Requirement - Only the lines below, from the one with "25 op DIRECTIONAL_DEP" through the one with "28 op MASKED_ETCH", are to be written out, exactly.

__________
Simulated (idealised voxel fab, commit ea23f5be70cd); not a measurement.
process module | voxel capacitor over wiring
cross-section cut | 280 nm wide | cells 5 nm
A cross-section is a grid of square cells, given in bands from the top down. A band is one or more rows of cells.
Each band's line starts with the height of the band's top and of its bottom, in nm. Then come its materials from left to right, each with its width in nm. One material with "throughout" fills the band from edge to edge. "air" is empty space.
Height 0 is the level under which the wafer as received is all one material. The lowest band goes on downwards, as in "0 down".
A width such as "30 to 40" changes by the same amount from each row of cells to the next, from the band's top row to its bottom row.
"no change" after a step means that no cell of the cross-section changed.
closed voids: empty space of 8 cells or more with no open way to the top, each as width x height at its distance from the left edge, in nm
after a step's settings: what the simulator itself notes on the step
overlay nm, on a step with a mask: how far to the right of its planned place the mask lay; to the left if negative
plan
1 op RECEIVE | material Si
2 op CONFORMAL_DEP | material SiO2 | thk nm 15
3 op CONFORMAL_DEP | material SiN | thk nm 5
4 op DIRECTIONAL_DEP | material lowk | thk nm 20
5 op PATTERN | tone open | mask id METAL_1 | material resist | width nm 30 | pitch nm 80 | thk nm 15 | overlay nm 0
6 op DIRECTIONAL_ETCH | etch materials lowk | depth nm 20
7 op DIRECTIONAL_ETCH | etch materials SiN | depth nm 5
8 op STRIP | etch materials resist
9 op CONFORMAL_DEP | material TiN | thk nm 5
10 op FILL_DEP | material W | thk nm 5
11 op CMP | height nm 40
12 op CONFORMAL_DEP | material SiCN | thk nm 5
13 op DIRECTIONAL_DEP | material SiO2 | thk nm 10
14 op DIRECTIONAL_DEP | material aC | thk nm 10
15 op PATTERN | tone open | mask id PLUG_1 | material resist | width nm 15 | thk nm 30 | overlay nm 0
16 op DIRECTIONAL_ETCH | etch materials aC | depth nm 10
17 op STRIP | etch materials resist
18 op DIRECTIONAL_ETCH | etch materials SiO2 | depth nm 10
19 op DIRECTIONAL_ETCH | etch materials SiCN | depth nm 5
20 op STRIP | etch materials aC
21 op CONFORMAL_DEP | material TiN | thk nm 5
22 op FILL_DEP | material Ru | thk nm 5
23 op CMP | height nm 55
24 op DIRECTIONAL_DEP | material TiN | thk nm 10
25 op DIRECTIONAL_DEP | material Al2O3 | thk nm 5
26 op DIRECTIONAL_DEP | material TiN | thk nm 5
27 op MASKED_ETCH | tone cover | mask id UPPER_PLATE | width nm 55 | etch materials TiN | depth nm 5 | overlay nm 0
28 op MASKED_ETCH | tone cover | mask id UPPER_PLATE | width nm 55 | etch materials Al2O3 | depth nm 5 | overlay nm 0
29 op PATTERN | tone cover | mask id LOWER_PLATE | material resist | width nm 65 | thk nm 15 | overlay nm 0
__________

Written response -
25 op DIRECTIONAL_DEP | material Al2O3 | thk nm 5
26 op DIRECTIONAL_DEP | material TiN | thk nm 5
27 op MASKED_ETCH | tone cover | mask id UPPER_PLATE | width nm 55 | etch materials TiN | depth nm 5 | overlay nm 0
28 op MASKED_ETCH | tone cover | mask id UPPER_PLATE | width nm 55 | etch materials Al2O3 | depth nm 5 | overlay nm 0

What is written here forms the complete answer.